* Required action: Please return the whole listing, character for character.

* Record set:
<<<<

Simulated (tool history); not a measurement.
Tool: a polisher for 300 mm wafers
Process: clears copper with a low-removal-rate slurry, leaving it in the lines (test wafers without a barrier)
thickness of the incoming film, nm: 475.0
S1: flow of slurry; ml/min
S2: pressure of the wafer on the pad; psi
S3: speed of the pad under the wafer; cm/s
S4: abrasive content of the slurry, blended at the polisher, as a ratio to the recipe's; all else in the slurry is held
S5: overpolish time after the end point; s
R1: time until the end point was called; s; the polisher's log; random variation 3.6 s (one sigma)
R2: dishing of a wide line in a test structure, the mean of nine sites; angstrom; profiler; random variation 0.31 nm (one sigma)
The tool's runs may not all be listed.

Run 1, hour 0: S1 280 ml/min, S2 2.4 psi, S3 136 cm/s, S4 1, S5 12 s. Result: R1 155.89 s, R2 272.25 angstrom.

>>>>

* Exercise response:
Simulated (tool history); not a measurement.
Tool: a polisher for 300 mm wafers
Process: clears copper with a low-removal-rate slurry, leaving it in the lines (test wafers without a barrier)
thickness of the incoming film, nm: 475.0
S1: flow of slurry; ml/min
S2: pressure of the wafer on the pad; psi
S3: speed of the pad under the wafer; cm/s
S4: abrasive content of the slurry, blended at the polisher, as a ratio to the recipe's; all else in the slurry is held
S5: overpolish time after the end point; s
R1: time until the end point was called; s; the polisher's log; random variation 3.6 s (one sigma)
R2: dishing of a wide line in a test structure, the mean of nine sites; angstrom; profiler; random variation 0.31 nm (one sigma)
The tool's runs may not all be listed.

Run 1, hour 0: S1 280 ml/min, S2 2.4 psi, S3 136 cm/s, S4 1, S5 12 s. Result: R1 155.89 s, R2 272.25 angstrom.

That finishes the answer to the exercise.